_ENTRIES PROVIDED_
○ ○ ○

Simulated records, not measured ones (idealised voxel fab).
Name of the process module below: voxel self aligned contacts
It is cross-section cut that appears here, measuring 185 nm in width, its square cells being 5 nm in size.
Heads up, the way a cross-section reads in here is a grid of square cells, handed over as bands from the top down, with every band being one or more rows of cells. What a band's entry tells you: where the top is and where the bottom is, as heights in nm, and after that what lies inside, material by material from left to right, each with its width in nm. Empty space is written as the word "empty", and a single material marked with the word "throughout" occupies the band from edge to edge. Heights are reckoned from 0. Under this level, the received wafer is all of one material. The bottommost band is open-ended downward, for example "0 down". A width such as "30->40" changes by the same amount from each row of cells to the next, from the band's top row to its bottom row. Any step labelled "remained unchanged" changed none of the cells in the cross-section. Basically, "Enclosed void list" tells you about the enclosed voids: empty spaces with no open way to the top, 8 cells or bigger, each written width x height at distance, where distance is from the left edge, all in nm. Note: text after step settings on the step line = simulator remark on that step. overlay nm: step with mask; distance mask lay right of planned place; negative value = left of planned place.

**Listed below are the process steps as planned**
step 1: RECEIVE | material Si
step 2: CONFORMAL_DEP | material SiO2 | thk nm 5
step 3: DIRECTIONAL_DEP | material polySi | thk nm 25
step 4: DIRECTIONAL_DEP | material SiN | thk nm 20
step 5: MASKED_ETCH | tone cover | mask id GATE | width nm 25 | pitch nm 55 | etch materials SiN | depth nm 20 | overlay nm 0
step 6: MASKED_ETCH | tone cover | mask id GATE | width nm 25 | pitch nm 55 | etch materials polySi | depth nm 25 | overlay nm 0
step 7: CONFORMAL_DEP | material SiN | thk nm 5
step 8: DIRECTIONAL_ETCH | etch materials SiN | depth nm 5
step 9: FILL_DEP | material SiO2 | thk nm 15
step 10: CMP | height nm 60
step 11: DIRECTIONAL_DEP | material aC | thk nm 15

○ ○ ○

_WORK INSTRUCTION_
Write out exactly the lines from the start of the material through the line with "It is cross-section". No other output is expected.

_SOLUTION_
Simulated records, not measured ones (idealised voxel fab).
Name of the process module below: voxel self aligned contacts
It is cross-section cut that appears here, measuring 185 nm in width, its square cells being 5 nm in size.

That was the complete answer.